== ACTIVITY ==
Below is a listing. Set down exactly the lines from the one containing "The tool's runs may not all be listed." through the one containing "Run 6, hour", both ends included, and leave out the rest.

== RECORDS SUPPLIED ==
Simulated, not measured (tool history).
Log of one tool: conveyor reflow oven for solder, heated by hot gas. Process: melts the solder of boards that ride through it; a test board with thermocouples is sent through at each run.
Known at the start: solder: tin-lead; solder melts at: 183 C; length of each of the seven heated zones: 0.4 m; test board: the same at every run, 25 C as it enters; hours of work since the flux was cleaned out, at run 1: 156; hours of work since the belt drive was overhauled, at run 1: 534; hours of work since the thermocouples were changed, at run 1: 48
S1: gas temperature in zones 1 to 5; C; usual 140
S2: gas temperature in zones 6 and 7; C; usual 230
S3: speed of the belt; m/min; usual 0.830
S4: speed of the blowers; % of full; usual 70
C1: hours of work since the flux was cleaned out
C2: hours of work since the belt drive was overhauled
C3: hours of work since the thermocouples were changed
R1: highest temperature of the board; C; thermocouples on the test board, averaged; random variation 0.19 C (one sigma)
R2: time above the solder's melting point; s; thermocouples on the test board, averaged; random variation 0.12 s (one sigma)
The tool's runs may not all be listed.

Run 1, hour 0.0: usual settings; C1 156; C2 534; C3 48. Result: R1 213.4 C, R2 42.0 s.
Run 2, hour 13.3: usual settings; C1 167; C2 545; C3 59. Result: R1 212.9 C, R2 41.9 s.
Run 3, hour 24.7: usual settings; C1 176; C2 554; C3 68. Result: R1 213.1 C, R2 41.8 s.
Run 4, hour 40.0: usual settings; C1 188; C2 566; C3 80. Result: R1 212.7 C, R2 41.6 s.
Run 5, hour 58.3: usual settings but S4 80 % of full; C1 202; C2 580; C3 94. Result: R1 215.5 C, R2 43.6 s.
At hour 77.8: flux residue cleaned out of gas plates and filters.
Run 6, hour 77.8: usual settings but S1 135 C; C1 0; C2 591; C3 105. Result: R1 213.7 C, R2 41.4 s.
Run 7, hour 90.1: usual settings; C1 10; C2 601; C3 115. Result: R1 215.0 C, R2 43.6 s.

== PROBLEM SOLUTION ==
The tool's runs may not all be listed.

Run 1, hour 0.0: usual settings; C1 156; C2 534; C3 48. Result: R1 213.4 C, R2 42.0 s.
Run 2, hour 13.3: usual settings; C1 167; C2 545; C3 59. Result: R1 212.9 C, R2 41.9 s.
Run 3, hour 24.7: usual settings; C1 176; C2 554; C3 68. Result: R1 213.1 C, R2 41.8 s.
Run 4, hour 40.0: usual settings; C1 188; C2 566; C3 80. Result: R1 212.7 C, R2 41.6 s.
Run 5, hour 58.3: usual settings but S4 80 % of full; C1 202; C2 580; C3 94. Result: R1 215.5 C, R2 43.6 s.
At hour 77.8: flux residue cleaned out of gas plates and filters.
Run 6, hour 77.8: usual settings but S1 135 C; C1 0; C2 591; C3 105. Result: R1 213.7 C, R2 41.4 s.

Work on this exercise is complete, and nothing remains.